## Action item:
From the first line of the data through the line containing "lots that met", return each line exactly.

***

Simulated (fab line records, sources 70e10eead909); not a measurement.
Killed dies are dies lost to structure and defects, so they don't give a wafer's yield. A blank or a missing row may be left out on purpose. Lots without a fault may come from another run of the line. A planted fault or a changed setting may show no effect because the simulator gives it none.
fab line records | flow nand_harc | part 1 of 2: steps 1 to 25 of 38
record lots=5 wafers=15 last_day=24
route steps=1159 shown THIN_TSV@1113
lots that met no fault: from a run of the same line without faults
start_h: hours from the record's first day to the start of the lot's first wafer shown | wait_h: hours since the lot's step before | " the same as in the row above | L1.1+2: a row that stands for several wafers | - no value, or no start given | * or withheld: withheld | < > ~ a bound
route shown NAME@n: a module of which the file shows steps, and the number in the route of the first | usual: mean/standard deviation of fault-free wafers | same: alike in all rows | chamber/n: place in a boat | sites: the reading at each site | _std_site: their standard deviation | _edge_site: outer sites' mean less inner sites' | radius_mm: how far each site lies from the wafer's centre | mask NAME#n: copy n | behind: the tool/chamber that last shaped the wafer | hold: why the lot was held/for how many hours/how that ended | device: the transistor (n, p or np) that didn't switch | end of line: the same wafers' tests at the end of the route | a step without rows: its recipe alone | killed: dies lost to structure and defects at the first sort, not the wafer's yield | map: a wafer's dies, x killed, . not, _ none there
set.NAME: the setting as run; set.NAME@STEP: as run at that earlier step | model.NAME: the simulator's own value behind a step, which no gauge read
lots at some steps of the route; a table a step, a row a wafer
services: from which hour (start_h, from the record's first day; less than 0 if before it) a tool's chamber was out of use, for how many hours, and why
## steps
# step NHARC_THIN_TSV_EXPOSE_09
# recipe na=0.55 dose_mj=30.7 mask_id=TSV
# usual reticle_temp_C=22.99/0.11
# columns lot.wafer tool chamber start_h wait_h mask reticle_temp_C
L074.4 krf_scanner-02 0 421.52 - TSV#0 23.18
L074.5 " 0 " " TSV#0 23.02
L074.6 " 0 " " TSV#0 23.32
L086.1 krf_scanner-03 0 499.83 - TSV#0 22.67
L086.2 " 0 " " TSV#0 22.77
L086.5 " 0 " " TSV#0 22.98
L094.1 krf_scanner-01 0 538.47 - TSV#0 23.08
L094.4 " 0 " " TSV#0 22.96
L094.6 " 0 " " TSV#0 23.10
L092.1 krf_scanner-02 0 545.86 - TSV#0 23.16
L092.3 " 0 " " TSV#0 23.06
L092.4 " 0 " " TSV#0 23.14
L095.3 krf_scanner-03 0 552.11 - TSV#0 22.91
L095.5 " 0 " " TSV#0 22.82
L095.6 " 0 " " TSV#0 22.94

***

## Written reply:
Simulated (fab line records, sources 70e10eead909); not a measurement.
Killed dies are dies lost to structure and defects, so they don't give a wafer's yield. A blank or a missing row may be left out on purpose. Lots without a fault may come from another run of the line. A planted fault or a changed setting may show no effect because the simulator gives it none.
fab line records | flow nand_harc | part 1 of 2: steps 1 to 25 of 38
record lots=5 wafers=15 last_day=24
route steps=1159 shown THIN_TSV@1113
lots that met no fault: from a run of the same line without faults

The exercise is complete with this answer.